Exercise
Your output should be the lines of the entries below, exactly, from the first one through the line that holds "depicts: one or a few lines or trenches".

Given entries
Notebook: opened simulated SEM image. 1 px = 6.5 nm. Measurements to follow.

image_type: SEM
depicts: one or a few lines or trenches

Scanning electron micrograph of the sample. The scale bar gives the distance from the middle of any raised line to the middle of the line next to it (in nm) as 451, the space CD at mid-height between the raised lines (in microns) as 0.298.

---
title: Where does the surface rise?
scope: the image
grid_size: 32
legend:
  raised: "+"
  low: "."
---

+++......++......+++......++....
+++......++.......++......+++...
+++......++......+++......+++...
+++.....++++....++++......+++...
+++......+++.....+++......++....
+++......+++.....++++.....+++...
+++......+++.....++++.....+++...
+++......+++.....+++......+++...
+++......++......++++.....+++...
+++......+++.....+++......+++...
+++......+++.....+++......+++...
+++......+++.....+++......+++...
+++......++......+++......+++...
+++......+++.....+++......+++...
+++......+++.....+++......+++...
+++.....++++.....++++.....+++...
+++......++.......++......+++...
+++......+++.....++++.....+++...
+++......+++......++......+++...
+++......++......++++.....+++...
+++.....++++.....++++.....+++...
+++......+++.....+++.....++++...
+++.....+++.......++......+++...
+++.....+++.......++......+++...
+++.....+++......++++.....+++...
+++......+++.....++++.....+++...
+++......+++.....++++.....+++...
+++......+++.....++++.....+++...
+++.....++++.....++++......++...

Result
Notebook: opened simulated SEM image. 1 px = 6.5 nm. Measurements to follow.

image_type: SEM
depicts: one or a few lines or trenches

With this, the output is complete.